Work item:
Write out all of the data again, precisely as it appears.

(Records supplied)

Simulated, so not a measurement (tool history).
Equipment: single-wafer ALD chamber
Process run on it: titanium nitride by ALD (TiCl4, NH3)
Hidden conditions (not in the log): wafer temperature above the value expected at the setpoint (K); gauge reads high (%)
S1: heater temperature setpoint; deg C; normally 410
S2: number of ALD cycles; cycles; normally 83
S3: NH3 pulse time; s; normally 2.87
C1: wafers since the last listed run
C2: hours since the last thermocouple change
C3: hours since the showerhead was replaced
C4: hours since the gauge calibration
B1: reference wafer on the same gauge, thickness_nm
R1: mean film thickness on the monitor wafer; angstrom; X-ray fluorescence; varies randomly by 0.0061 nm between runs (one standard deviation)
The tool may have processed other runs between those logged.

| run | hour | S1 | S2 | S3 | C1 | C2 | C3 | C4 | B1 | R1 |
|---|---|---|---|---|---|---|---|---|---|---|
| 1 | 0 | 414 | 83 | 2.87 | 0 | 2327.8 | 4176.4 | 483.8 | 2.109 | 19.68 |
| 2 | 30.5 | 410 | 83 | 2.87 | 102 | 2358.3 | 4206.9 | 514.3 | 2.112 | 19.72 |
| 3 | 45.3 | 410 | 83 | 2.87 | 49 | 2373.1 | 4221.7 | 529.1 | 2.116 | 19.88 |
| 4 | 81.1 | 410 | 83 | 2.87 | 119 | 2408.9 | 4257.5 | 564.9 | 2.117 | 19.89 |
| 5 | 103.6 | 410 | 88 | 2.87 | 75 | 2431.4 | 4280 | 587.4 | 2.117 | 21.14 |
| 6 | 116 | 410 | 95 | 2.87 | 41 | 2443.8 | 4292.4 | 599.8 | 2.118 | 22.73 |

(End Records supplied)

Exercise solution:
Simulated, so not a measurement (tool history).
Equipment: single-wafer ALD chamber
Process run on it: titanium nitride by ALD (TiCl4, NH3)
Hidden conditions (not in the log): wafer temperature above the value expected at the setpoint (K); gauge reads high (%)
S1: heater temperature setpoint; deg C; normally 410
S2: number of ALD cycles; cycles; normally 83
S3: NH3 pulse time; s; normally 2.87
C1: wafers since the last listed run
C2: hours since the last thermocouple change
C3: hours since the showerhead was replaced
C4: hours since the gauge calibration
B1: reference wafer on the same gauge, thickness_nm
R1: mean film thickness on the monitor wafer; angstrom; X-ray fluorescence; varies randomly by 0.0061 nm between runs (one standard deviation)
The tool may have processed other runs between those logged.

| run | hour | S1 | S2 | S3 | C1 | C2 | C3 | C4 | B1 | R1 |
|---|---|---|---|---|---|---|---|---|---|---|
| 1 | 0 | 414 | 83 | 2.87 | 0 | 2327.8 | 4176.4 | 483.8 | 2.109 | 19.68 |
| 2 | 30.5 | 410 | 83 | 2.87 | 102 | 2358.3 | 4206.9 | 514.3 | 2.112 | 19.72 |
| 3 | 45.3 | 410 | 83 | 2.87 | 49 | 2373.1 | 4221.7 | 529.1 | 2.116 | 19.88 |
| 4 | 81.1 | 410 | 83 | 2.87 | 119 | 2408.9 | 4257.5 | 564.9 | 2.117 | 19.89 |
| 5 | 103.6 | 410 | 88 | 2.87 | 75 | 2431.4 | 4280 | 587.4 | 2.117 | 21.14 |
| 6 | 116 | 410 | 95 | 2.87 | 41 | 2443.8 | 4292.4 | 599.8 | 2.118 | 22.73 |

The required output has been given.